Two lines in the data below mark the range: the one with "sound on defect_inspect-01, day" and the one with "alike: raw_defect_count". Return both, along with every line between them, exactly.

::::::

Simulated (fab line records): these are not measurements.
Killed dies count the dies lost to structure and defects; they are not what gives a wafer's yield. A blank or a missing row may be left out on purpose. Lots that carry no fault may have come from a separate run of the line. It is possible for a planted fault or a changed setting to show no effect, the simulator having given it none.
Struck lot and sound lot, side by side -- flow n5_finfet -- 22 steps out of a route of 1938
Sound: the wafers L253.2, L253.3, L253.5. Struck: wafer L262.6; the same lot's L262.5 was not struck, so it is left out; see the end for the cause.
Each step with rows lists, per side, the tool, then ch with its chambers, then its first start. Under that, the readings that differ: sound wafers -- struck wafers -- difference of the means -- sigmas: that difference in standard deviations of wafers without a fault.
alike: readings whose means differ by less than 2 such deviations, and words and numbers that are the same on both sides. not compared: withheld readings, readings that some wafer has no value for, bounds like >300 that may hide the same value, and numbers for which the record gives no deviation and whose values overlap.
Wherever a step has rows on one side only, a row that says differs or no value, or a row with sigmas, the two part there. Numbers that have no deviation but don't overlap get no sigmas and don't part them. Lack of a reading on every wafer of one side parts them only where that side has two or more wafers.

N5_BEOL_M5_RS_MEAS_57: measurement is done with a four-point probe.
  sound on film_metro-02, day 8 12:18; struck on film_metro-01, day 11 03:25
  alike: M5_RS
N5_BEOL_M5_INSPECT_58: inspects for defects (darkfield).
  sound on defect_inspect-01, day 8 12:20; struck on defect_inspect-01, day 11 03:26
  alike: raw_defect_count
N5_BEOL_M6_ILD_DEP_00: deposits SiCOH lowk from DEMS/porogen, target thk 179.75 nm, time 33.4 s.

::::::

(Exercise answer)
  sound on defect_inspect-01, day 8 12:20; struck on defect_inspect-01, day 11 03:26
  alike: raw_defect_count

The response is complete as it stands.